▶ _Data listing_
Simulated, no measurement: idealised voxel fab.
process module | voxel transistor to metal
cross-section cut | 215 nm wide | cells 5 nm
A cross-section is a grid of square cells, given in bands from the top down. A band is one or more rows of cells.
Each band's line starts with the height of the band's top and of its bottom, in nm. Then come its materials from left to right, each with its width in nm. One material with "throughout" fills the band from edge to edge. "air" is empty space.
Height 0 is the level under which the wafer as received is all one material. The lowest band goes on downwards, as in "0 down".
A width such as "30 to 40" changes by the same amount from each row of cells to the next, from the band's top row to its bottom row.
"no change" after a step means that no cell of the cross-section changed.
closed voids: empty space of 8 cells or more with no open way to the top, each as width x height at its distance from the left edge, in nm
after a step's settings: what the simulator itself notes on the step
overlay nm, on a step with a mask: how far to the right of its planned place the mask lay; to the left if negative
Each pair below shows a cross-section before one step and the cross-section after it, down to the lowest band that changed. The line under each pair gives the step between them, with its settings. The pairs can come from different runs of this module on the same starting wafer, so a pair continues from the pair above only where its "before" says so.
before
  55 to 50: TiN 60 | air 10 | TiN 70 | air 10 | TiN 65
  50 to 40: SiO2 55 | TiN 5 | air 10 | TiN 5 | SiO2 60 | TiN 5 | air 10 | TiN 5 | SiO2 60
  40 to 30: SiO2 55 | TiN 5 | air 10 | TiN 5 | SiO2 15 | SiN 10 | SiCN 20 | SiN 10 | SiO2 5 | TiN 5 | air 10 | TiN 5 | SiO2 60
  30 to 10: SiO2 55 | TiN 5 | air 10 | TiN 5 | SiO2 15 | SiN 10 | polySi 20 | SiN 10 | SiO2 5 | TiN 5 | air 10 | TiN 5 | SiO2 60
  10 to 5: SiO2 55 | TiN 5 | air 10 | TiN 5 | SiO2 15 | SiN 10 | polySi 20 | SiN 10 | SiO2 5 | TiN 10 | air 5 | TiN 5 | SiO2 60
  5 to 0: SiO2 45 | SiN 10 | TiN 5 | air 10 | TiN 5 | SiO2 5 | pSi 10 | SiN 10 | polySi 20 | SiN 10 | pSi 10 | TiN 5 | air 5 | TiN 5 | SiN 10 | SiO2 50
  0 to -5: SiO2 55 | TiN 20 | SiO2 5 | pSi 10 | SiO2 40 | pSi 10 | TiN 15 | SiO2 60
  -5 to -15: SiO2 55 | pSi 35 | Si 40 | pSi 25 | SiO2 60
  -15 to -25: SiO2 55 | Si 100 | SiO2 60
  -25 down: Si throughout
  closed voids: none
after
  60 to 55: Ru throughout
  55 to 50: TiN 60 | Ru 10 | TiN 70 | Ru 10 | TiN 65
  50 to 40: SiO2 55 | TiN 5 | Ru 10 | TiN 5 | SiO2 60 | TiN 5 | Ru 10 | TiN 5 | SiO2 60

▶ _Work request_
After locating the line that contains "A cross-section is", please copy exactly every line from the start of the records through it, and nothing else.

▶ _Task answer_
Simulated, no measurement: idealised voxel fab.
process module | voxel transistor to metal
cross-section cut | 215 nm wide | cells 5 nm
A cross-section is a grid of square cells, given in bands from the top down. A band is one or more rows of cells.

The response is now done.